Given entries:
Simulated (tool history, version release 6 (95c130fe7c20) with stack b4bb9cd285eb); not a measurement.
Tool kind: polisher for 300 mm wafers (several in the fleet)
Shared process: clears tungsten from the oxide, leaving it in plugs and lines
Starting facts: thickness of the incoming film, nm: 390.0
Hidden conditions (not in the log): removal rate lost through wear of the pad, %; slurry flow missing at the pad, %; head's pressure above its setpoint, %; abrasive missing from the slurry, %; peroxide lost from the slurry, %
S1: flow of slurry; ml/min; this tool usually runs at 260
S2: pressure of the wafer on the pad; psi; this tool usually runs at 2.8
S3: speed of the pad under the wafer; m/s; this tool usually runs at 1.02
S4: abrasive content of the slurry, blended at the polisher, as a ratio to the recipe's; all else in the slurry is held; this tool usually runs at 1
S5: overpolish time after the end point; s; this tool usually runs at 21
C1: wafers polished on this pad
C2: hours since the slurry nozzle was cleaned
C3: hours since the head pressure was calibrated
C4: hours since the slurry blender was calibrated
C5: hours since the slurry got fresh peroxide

Exercise:
For the listing above, print only the lines starting at the line containing "S5: overpolish time" and ending at the line containing "C4: hours since", exactly, both included.

Your solution:
S5: overpolish time after the end point; s; this tool usually runs at 21
C1: wafers polished on this pad
C2: hours since the slurry nozzle was cleaned
C3: hours since the head pressure was calibrated
C4: hours since the slurry blender was calibrated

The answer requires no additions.